Entries provided:
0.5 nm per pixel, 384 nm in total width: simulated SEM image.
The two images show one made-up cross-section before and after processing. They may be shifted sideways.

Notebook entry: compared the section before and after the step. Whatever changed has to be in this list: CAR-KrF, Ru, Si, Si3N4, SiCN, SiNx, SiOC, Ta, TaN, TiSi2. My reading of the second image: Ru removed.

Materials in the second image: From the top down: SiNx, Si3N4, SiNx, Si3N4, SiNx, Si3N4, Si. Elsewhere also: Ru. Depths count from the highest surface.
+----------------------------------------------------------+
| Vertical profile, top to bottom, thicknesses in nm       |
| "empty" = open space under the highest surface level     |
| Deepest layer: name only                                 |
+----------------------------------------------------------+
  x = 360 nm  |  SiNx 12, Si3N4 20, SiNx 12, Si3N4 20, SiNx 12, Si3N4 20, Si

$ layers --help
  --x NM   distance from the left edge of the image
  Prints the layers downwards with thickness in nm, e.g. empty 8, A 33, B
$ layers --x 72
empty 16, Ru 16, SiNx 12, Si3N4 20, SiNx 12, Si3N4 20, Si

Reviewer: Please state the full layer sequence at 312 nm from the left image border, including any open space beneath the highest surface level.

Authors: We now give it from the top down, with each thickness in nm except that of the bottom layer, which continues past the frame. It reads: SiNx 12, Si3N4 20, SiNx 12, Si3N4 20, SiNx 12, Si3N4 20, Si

Work instruction: Transcribe each entry verbatim, leaving none out.

Exercise response:
0.5 nm per pixel, 384 nm in total width: simulated SEM image.
The two images show one made-up cross-section before and after processing. They may be shifted sideways.

Notebook entry: compared the section before and after the step. Whatever changed has to be in this list: CAR-KrF, Ru, Si, Si3N4, SiCN, SiNx, SiOC, Ta, TaN, TiSi2. My reading of the second image: Ru removed.

Materials in the second image: From the top down: SiNx, Si3N4, SiNx, Si3N4, SiNx, Si3N4, Si. Elsewhere also: Ru. Depths count from the highest surface.
+----------------------------------------------------------+
| Vertical profile, top to bottom, thicknesses in nm       |
| "empty" = open space under the highest surface level     |
| Deepest layer: name only                                 |
+----------------------------------------------------------+
  x = 360 nm  |  SiNx 12, Si3N4 20, SiNx 12, Si3N4 20, SiNx 12, Si3N4 20, Si

$ layers --help
  --x NM   distance from the left edge of the image
  Prints the layers downwards with thickness in nm, e.g. empty 8, A 33, B
$ layers --x 72
empty 16, Ru 16, SiNx 12, Si3N4 20, SiNx 12, Si3N4 20, Si

Reviewer: Please state the full layer sequence at 312 nm from the left image border, including any open space beneath the highest surface level.

Authors: We now give it from the top down, with each thickness in nm except that of the bottom layer, which continues past the frame. It reads: SiNx 12, Si3N4 20, SiNx 12, Si3N4 20, SiNx 12, Si3N4 20, Si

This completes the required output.